# Required action
The response must consist of all the entries, duplicated without alteration.

[[ Dataset content open ]]

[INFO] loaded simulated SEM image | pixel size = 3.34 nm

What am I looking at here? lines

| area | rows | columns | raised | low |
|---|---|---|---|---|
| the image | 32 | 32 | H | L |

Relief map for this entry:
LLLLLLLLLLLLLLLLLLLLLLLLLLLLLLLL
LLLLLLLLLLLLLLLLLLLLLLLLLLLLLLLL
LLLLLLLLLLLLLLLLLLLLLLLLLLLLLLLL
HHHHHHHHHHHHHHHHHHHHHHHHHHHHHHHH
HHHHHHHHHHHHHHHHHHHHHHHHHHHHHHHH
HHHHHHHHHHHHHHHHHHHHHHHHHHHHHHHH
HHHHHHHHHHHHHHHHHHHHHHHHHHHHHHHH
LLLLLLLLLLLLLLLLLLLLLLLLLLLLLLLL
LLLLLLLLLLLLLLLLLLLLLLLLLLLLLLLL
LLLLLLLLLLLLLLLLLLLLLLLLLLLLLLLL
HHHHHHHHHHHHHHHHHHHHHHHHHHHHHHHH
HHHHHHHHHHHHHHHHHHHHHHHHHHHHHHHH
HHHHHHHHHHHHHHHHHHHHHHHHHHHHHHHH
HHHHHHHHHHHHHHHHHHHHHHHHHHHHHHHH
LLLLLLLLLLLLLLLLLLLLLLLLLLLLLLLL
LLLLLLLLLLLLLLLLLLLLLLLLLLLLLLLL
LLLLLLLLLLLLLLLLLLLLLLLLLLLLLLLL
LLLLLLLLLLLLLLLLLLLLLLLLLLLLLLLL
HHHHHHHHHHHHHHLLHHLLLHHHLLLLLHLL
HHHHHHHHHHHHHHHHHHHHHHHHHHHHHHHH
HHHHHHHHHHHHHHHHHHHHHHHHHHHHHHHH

[[ Dataset content closed ]]

# Result
[INFO] loaded simulated SEM image | pixel size = 3.34 nm

What am I looking at here? lines

| area | rows | columns | raised | low |
|---|---|---|---|---|
| the image | 32 | 32 | H | L |

Relief map for this entry:
LLLLLLLLLLLLLLLLLLLLLLLLLLLLLLLL
LLLLLLLLLLLLLLLLLLLLLLLLLLLLLLLL
LLLLLLLLLLLLLLLLLLLLLLLLLLLLLLLL
HHHHHHHHHHHHHHHHHHHHHHHHHHHHHHHH
HHHHHHHHHHHHHHHHHHHHHHHHHHHHHHHH
HHHHHHHHHHHHHHHHHHHHHHHHHHHHHHHH
HHHHHHHHHHHHHHHHHHHHHHHHHHHHHHHH
LLLLLLLLLLLLLLLLLLLLLLLLLLLLLLLL
LLLLLLLLLLLLLLLLLLLLLLLLLLLLLLLL
LLLLLLLLLLLLLLLLLLLLLLLLLLLLLLLL
HHHHHHHHHHHHHHHHHHHHHHHHHHHHHHHH
HHHHHHHHHHHHHHHHHHHHHHHHHHHHHHHH
HHHHHHHHHHHHHHHHHHHHHHHHHHHHHHHH
HHHHHHHHHHHHHHHHHHHHHHHHHHHHHHHH
LLLLLLLLLLLLLLLLLLLLLLLLLLLLLLLL
LLLLLLLLLLLLLLLLLLLLLLLLLLLLLLLL
LLLLLLLLLLLLLLLLLLLLLLLLLLLLLLLL
LLLLLLLLLLLLLLLLLLLLLLLLLLLLLLLL
HHHHHHHHHHHHHHLLHHLLLHHHLLLLLHLL
HHHHHHHHHHHHHHHHHHHHHHHHHHHHHHHH
HHHHHHHHHHHHHHHHHHHHHHHHHHHHHHHH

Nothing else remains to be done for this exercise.